━━━ Record excerpts ━━━

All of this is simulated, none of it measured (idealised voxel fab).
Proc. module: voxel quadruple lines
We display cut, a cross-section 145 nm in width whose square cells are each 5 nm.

━━━

Assignment: Transcribe the data in full, matching every line exactly.

Worked solution:
All of this is simulated, none of it measured (idealised voxel fab).
Proc. module: voxel quadruple lines
We display cut, a cross-section 145 nm in width whose square cells are each 5 nm.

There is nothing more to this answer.